> **The data**
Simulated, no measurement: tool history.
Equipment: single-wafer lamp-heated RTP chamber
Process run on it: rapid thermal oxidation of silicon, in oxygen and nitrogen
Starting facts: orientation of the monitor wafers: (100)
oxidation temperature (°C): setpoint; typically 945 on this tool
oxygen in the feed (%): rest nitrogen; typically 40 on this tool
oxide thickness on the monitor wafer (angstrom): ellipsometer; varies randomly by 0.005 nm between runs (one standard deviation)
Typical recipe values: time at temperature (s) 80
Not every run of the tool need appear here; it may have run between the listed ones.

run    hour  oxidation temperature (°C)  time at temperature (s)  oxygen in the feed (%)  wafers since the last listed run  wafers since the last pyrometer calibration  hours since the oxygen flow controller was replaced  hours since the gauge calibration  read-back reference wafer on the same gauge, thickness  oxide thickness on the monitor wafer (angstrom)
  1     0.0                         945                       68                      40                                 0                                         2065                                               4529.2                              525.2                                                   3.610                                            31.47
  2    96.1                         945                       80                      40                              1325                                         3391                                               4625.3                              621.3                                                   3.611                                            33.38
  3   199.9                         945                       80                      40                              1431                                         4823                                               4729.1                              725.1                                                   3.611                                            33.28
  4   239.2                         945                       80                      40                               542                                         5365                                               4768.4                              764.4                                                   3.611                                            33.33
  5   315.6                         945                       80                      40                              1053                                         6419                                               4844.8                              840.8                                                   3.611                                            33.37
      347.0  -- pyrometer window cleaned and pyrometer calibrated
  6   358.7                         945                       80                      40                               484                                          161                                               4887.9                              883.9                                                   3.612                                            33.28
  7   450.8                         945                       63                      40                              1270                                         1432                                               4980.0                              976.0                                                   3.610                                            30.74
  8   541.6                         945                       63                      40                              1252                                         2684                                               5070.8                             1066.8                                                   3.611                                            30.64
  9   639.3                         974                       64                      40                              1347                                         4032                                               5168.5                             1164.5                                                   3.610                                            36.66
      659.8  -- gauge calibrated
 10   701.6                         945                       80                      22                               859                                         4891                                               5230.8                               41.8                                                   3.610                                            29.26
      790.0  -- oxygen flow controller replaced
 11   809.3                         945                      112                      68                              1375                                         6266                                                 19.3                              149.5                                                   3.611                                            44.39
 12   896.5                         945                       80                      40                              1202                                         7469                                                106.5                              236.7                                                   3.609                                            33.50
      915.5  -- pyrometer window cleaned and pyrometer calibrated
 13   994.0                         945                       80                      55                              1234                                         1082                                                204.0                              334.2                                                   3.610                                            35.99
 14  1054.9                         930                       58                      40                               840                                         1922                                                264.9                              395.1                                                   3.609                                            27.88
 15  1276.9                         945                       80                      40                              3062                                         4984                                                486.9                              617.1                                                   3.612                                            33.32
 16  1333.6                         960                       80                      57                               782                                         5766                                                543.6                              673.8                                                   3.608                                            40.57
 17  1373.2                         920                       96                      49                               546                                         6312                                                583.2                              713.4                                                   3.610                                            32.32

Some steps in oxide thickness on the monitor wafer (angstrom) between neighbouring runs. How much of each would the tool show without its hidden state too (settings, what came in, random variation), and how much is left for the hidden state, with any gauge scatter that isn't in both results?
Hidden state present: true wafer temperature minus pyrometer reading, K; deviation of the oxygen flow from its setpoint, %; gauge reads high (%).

> **Required action**
From the very first line of the records down to the line with "Not every run", please write out each line exactly, including both ends and no other lines.

> **Answer section**
Simulated, no measurement: tool history.
Equipment: single-wafer lamp-heated RTP chamber
Process run on it: rapid thermal oxidation of silicon, in oxygen and nitrogen
Starting facts: orientation of the monitor wafers: (100)
oxidation temperature (°C): setpoint; typically 945 on this tool
oxygen in the feed (%): rest nitrogen; typically 40 on this tool
oxide thickness on the monitor wafer (angstrom): ellipsometer; varies randomly by 0.005 nm between runs (one standard deviation)
Typical recipe values: time at temperature (s) 80
Not every run of the tool need appear here; it may have run between the listed ones.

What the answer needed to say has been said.